### Supplied information
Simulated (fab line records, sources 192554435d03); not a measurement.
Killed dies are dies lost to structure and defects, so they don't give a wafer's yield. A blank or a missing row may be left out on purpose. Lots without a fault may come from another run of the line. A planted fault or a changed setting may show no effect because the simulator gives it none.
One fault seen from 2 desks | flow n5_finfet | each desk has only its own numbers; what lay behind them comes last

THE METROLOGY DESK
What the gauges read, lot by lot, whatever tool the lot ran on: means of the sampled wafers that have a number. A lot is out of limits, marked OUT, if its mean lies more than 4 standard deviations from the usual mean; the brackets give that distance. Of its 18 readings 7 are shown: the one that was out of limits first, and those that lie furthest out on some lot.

### Exercise
Please write the full listing out again, exactly.

### Written response
Simulated (fab line records, sources 192554435d03); not a measurement.
Killed dies are dies lost to structure and defects, so they don't give a wafer's yield. A blank or a missing row may be left out on purpose. Lots without a fault may come from another run of the line. A planted fault or a changed setting may show no effect because the simulator gives it none.
One fault seen from 2 desks | flow n5_finfet | each desk has only its own numbers; what lay behind them comes last

THE METROLOGY DESK
What the gauges read, lot by lot, whatever tool the lot ran on: means of the sampled wafers that have a number. A lot is out of limits, marked OUT, if its mean lies more than 4 standard deviations from the usual mean; the brackets give that distance. Of its 18 readings 7 are shown: the one that was out of limits first, and those that lie furthest out on some lot.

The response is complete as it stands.